### WORK INSTRUCTION
Reproduce verbatim the lines of the material below, starting at the line with "A step followed" and ending at the line with "31 | DESCUM", both inclusive; skip the rest.

### RECORDED DATA
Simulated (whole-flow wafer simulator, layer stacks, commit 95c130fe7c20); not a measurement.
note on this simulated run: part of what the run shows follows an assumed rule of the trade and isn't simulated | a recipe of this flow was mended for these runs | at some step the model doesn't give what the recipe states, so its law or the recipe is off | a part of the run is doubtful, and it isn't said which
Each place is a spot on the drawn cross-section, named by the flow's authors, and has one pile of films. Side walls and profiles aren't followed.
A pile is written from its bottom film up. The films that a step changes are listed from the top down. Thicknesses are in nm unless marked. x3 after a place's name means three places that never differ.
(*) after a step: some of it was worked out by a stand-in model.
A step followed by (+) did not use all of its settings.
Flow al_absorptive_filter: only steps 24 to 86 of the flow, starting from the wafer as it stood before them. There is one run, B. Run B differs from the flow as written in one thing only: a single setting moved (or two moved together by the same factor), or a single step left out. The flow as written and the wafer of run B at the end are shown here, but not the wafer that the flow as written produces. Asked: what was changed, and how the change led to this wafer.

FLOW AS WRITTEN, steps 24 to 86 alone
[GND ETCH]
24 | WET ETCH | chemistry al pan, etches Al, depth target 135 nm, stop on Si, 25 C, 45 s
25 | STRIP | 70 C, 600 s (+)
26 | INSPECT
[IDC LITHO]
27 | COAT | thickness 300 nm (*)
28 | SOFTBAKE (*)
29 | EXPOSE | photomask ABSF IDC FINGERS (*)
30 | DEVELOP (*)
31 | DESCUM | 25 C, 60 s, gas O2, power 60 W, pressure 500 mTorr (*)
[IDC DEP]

### WRITTEN ANSWER
A step followed by (+) did not use all of its settings.
Flow al_absorptive_filter: only steps 24 to 86 of the flow, starting from the wafer as it stood before them. There is one run, B. Run B differs from the flow as written in one thing only: a single setting moved (or two moved together by the same factor), or a single step left out. The flow as written and the wafer of run B at the end are shown here, but not the wafer that the flow as written produces. Asked: what was changed, and how the change led to this wafer.

FLOW AS WRITTEN, steps 24 to 86 alone
[GND ETCH]
24 | WET ETCH | chemistry al pan, etches Al, depth target 135 nm, stop on Si, 25 C, 45 s
25 | STRIP | 70 C, 600 s (+)
26 | INSPECT
[IDC LITHO]
27 | COAT | thickness 300 nm (*)
28 | SOFTBAKE (*)
29 | EXPOSE | photomask ABSF IDC FINGERS (*)
30 | DEVELOP (*)
31 | DESCUM | 25 C, 60 s, gas O2, power 60 W, pressure 500 mTorr (*)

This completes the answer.